→ **Exercise**
Where the records below show a line containing "3823 | 100.71 |", start copying; end with the line containing "4258 | 100.27 |", and copy it too.

____ Data under study

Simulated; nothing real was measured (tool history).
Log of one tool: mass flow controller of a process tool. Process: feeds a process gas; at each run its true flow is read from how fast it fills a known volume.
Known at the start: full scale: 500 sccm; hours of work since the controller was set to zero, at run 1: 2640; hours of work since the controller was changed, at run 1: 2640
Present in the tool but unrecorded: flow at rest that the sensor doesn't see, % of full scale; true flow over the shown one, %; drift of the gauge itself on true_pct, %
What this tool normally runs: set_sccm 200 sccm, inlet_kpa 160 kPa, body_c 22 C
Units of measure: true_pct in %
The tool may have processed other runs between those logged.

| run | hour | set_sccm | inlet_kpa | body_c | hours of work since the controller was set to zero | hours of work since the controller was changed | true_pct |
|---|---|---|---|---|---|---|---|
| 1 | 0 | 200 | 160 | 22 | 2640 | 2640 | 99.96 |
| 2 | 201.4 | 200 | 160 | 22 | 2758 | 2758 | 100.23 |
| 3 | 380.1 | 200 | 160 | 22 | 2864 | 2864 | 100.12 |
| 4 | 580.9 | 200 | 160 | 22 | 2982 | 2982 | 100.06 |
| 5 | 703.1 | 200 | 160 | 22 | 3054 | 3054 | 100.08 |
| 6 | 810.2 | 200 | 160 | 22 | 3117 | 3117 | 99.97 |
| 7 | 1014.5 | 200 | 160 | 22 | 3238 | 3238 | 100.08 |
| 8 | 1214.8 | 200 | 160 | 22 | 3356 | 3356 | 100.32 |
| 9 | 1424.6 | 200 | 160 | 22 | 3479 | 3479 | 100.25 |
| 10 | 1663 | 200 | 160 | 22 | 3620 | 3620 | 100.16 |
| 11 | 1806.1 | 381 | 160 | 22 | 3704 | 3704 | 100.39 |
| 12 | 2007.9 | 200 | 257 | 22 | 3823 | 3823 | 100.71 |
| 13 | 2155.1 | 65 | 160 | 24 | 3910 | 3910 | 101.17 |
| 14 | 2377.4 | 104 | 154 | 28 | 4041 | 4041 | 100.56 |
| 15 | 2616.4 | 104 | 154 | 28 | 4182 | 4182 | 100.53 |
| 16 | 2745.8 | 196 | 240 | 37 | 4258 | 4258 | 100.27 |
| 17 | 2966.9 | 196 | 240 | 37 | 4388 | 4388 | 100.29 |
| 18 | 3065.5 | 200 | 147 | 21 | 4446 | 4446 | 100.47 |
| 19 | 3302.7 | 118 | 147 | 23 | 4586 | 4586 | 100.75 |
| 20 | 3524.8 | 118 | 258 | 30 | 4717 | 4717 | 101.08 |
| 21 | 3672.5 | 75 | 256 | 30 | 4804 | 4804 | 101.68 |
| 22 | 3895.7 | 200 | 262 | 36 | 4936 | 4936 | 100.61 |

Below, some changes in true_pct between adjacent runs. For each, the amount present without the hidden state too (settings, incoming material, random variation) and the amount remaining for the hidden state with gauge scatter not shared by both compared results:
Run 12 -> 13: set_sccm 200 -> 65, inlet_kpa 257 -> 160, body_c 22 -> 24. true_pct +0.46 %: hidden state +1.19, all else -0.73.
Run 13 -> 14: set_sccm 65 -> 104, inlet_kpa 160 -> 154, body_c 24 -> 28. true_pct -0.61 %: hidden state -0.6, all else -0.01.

________

→ **Exercise output**
| 12 | 2007.9 | 200 | 257 | 22 | 3823 | 3823 | 100.71 |
| 13 | 2155.1 | 65 | 160 | 24 | 3910 | 3910 | 101.17 |
| 14 | 2377.4 | 104 | 154 | 28 | 4041 | 4041 | 100.56 |
| 15 | 2616.4 | 104 | 154 | 28 | 4182 | 4182 | 100.53 |
| 16 | 2745.8 | 196 | 240 | 37 | 4258 | 4258 | 100.27 |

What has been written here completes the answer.